◆ Given data:
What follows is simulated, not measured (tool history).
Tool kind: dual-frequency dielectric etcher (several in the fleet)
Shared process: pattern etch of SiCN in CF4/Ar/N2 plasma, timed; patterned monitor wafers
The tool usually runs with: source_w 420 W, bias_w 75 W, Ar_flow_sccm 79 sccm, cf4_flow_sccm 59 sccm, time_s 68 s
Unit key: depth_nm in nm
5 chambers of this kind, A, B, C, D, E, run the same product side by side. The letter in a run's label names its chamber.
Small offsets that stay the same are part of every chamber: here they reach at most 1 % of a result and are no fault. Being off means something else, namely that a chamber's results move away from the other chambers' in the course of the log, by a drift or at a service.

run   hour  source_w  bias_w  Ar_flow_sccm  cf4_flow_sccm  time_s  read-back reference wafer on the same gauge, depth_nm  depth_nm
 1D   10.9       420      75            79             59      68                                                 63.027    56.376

◆ Requirement: Every entry above has to be returned exactly as written.

◆ Task result:
What follows is simulated, not measured (tool history).
Tool kind: dual-frequency dielectric etcher (several in the fleet)
Shared process: pattern etch of SiCN in CF4/Ar/N2 plasma, timed; patterned monitor wafers
The tool usually runs with: source_w 420 W, bias_w 75 W, Ar_flow_sccm 79 sccm, cf4_flow_sccm 59 sccm, time_s 68 s
Unit key: depth_nm in nm
5 chambers of this kind, A, B, C, D, E, run the same product side by side. The letter in a run's label names its chamber.
Small offsets that stay the same are part of every chamber: here they reach at most 1 % of a result and are no fault. Being off means something else, namely that a chamber's results move away from the other chambers' in the course of the log, by a drift or at a service.

run   hour  source_w  bias_w  Ar_flow_sccm  cf4_flow_sccm  time_s  read-back reference wafer on the same gauge, depth_nm  depth_nm
 1D   10.9       420      75            79             59      68                                                 63.027    56.376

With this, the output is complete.